(Brief): All entries, exactly as written, should be output again.

-- Raw data follows --

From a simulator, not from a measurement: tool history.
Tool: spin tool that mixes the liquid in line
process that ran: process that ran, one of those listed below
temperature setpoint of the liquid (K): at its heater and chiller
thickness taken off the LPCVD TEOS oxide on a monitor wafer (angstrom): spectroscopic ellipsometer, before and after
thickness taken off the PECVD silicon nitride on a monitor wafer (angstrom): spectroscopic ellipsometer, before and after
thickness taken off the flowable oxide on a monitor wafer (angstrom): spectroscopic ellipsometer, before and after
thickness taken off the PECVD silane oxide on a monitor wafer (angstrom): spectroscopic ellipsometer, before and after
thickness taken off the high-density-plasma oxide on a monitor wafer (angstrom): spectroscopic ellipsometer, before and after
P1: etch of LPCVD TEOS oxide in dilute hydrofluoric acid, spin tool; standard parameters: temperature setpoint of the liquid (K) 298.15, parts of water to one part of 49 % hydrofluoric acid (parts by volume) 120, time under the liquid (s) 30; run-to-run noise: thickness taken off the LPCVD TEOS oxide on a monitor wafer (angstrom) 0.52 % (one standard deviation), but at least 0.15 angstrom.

-- Raw data concluded --

(Task response):
From a simulator, not from a measurement: tool history.
Tool: spin tool that mixes the liquid in line
process that ran: process that ran, one of those listed below
temperature setpoint of the liquid (K): at its heater and chiller
thickness taken off the LPCVD TEOS oxide on a monitor wafer (angstrom): spectroscopic ellipsometer, before and after
thickness taken off the PECVD silicon nitride on a monitor wafer (angstrom): spectroscopic ellipsometer, before and after
thickness taken off the flowable oxide on a monitor wafer (angstrom): spectroscopic ellipsometer, before and after
thickness taken off the PECVD silane oxide on a monitor wafer (angstrom): spectroscopic ellipsometer, before and after
thickness taken off the high-density-plasma oxide on a monitor wafer (angstrom): spectroscopic ellipsometer, before and after
P1: etch of LPCVD TEOS oxide in dilute hydrofluoric acid, spin tool; standard parameters: temperature setpoint of the liquid (K) 298.15, parts of water to one part of 49 % hydrofluoric acid (parts by volume) 120, time under the liquid (s) 30; run-to-run noise: thickness taken off the LPCVD TEOS oxide on a monitor wafer (angstrom) 0.52 % (one standard deviation), but at least 0.15 angstrom.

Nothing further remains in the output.